WORK ORDER: Nothing may be left out or changed. Print every entry.

RECORDED INFORMATION:
------------
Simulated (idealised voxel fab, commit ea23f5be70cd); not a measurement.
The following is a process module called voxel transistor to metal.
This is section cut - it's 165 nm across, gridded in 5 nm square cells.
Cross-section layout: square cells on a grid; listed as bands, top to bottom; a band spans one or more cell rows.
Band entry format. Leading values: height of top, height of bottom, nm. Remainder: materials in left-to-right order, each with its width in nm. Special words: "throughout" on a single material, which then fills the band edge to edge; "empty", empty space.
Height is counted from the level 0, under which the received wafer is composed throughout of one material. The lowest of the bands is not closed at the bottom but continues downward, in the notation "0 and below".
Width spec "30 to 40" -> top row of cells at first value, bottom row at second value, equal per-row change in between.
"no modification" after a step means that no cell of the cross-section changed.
------------

YOUR RESPONSE:
Simulated (idealised voxel fab, commit ea23f5be70cd); not a measurement.
The following is a process module called voxel transistor to metal.
This is section cut - it's 165 nm across, gridded in 5 nm square cells.
Cross-section layout: square cells on a grid; listed as bands, top to bottom; a band spans one or more cell rows.
Band entry format. Leading values: height of top, height of bottom, nm. Remainder: materials in left-to-right order, each with its width in nm. Special words: "throughout" on a single material, which then fills the band edge to edge; "empty", empty space.
Height is counted from the level 0, under which the received wafer is composed throughout of one material. The lowest of the bands is not closed at the bottom but continues downward, in the notation "0 and below".
Width spec "30 to 40" -> top row of cells at first value, bottom row at second value, equal per-row change in between.
"no modification" after a step means that no cell of the cross-section changed.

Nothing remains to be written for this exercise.